- _DATA UNDER STUDY_
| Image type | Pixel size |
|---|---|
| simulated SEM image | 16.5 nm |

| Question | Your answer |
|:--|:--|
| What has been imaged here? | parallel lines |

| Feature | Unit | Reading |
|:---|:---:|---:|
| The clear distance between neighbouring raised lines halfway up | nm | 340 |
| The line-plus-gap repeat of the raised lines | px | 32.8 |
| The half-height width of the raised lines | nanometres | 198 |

- _ACTIVITY_
All the records above are to be reproduced exactly.

- _EXERCISE OUTPUT_
| Image type | Pixel size |
|---|---|
| simulated SEM image | 16.5 nm |

| Question | Your answer |
|:--|:--|
| What has been imaged here? | parallel lines |

| Feature | Unit | Reading |
|:---|:---:|---:|
| The clear distance between neighbouring raised lines halfway up | nm | 340 |
| The line-plus-gap repeat of the raised lines | px | 32.8 |
| The half-height width of the raised lines | nanometres | 198 |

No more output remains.